*** Opening of Information provided ***

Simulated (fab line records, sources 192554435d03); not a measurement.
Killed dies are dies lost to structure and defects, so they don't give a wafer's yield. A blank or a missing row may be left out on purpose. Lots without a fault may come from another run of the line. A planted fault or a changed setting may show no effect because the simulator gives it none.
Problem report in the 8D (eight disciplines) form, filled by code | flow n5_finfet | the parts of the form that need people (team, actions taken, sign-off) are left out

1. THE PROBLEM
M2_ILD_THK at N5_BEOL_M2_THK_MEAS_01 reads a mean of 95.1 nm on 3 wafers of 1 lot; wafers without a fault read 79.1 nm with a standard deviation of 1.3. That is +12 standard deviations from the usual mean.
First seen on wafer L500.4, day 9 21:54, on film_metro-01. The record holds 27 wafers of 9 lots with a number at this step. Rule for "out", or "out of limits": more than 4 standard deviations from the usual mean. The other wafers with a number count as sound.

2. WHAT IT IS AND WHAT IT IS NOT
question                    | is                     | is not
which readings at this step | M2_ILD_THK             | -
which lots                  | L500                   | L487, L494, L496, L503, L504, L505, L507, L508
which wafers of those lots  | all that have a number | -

*** Close of Information provided ***

**Exercise:**
Set down each line of the data precisely as it appears above.

**Written solution:**
Simulated (fab line records, sources 192554435d03); not a measurement.
Killed dies are dies lost to structure and defects, so they don't give a wafer's yield. A blank or a missing row may be left out on purpose. Lots without a fault may come from another run of the line. A planted fault or a changed setting may show no effect because the simulator gives it none.
Problem report in the 8D (eight disciplines) form, filled by code | flow n5_finfet | the parts of the form that need people (team, actions taken, sign-off) are left out

1. THE PROBLEM
M2_ILD_THK at N5_BEOL_M2_THK_MEAS_01 reads a mean of 95.1 nm on 3 wafers of 1 lot; wafers without a fault read 79.1 nm with a standard deviation of 1.3. That is +12 standard deviations from the usual mean.
First seen on wafer L500.4, day 9 21:54, on film_metro-01. The record holds 27 wafers of 9 lots with a number at this step. Rule for "out", or "out of limits": more than 4 standard deviations from the usual mean. The other wafers with a number count as sound.

2. WHAT IT IS AND WHAT IT IS NOT
question                    | is                     | is not
which readings at this step | M2_ILD_THK             | -
which lots                  | L500                   | L487, L494, L496, L503, L504, L505, L507, L508
which wafers of those lots  | all that have a number | -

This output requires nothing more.